### [TASK ITEM]
Write out the data below exactly, beginning with the first line and ending once the line that has "R1: film removed" is written.

*** Begin section ***

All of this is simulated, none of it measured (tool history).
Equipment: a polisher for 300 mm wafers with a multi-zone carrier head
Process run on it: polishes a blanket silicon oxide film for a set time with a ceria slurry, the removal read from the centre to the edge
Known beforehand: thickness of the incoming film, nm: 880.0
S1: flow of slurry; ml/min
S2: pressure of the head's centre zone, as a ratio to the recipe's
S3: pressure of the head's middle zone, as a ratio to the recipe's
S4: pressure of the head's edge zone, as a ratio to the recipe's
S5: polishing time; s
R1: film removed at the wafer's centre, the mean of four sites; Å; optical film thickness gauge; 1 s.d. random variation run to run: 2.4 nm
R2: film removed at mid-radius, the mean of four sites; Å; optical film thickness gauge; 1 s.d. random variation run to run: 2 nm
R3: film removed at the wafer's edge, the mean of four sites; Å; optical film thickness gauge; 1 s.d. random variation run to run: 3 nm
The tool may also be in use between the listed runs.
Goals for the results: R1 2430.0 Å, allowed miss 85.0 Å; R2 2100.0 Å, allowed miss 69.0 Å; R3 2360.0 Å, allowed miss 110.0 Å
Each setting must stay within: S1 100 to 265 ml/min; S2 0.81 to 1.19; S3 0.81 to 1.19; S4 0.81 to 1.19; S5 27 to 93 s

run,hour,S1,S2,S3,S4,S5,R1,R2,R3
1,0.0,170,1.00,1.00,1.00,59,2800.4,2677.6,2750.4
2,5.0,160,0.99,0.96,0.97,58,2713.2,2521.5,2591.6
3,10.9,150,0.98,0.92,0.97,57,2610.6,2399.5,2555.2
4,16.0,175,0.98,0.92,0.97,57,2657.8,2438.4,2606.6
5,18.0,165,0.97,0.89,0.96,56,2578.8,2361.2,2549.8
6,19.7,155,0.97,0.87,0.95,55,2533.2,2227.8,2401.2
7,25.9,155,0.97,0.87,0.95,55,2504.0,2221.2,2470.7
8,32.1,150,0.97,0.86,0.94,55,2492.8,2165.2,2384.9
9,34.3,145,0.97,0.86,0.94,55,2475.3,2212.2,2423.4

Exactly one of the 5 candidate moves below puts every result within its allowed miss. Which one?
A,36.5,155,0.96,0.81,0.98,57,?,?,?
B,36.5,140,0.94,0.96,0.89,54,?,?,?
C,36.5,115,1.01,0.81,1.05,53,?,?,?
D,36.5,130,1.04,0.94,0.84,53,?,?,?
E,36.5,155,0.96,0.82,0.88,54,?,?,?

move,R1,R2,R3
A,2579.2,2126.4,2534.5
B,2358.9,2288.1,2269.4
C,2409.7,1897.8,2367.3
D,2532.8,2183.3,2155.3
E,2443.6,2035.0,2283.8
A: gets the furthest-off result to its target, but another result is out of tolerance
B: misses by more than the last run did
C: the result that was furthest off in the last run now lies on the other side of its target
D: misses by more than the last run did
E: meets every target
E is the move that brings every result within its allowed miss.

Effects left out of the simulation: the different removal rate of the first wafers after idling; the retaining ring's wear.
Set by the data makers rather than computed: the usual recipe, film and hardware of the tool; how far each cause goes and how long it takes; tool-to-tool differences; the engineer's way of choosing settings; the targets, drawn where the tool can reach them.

*** End section ***

### [REPLY]
All of this is simulated, none of it measured (tool history).
Equipment: a polisher for 300 mm wafers with a multi-zone carrier head
Process run on it: polishes a blanket silicon oxide film for a set time with a ceria slurry, the removal read from the centre to the edge
Known beforehand: thickness of the incoming film, nm: 880.0
S1: flow of slurry; ml/min
S2: pressure of the head's centre zone, as a ratio to the recipe's
S3: pressure of the head's middle zone, as a ratio to the recipe's
S4: pressure of the head's edge zone, as a ratio to the recipe's
S5: polishing time; s
R1: film removed at the wafer's centre, the mean of four sites; Å; optical film thickness gauge; 1 s.d. random variation run to run: 2.4 nm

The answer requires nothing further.